======== Entries supplied

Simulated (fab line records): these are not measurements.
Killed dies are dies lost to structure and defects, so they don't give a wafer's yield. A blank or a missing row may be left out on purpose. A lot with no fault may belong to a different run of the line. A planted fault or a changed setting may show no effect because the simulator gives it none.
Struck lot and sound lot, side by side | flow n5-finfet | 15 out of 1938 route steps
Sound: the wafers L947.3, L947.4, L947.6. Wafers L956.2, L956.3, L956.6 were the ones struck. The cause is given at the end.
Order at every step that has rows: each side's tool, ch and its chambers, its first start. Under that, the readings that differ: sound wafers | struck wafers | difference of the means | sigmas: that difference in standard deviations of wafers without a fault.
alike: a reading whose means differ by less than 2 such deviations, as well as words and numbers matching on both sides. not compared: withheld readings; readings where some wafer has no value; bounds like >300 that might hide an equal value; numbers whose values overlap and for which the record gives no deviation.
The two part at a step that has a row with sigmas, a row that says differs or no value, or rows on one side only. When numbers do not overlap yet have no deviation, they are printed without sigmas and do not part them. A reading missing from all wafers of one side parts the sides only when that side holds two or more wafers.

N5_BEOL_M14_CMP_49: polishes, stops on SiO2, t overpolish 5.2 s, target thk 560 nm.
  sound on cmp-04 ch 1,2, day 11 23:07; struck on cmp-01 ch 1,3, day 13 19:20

================

_Activity_
Give the records back in full, word for word.

_Worked solution_
Simulated (fab line records): these are not measurements.
Killed dies are dies lost to structure and defects, so they don't give a wafer's yield. A blank or a missing row may be left out on purpose. A lot with no fault may belong to a different run of the line. A planted fault or a changed setting may show no effect because the simulator gives it none.
Struck lot and sound lot, side by side | flow n5-finfet | 15 out of 1938 route steps
Sound: the wafers L947.3, L947.4, L947.6. Wafers L956.2, L956.3, L956.6 were the ones struck. The cause is given at the end.
Order at every step that has rows: each side's tool, ch and its chambers, its first start. Under that, the readings that differ: sound wafers | struck wafers | difference of the means | sigmas: that difference in standard deviations of wafers without a fault.
alike: a reading whose means differ by less than 2 such deviations, as well as words and numbers matching on both sides. not compared: withheld readings; readings where some wafer has no value; bounds like >300 that might hide an equal value; numbers whose values overlap and for which the record gives no deviation.
The two part at a step that has a row with sigmas, a row that says differs or no value, or rows on one side only. When numbers do not overlap yet have no deviation, they are printed without sigmas and do not part them. A reading missing from all wafers of one side parts the sides only when that side holds two or more wafers.

N5_BEOL_M14_CMP_49: polishes, stops on SiO2, t overpolish 5.2 s, target thk 560 nm.
  sound on cmp-04 ch 1,2, day 11 23:07; struck on cmp-01 ch 1,3, day 13 19:20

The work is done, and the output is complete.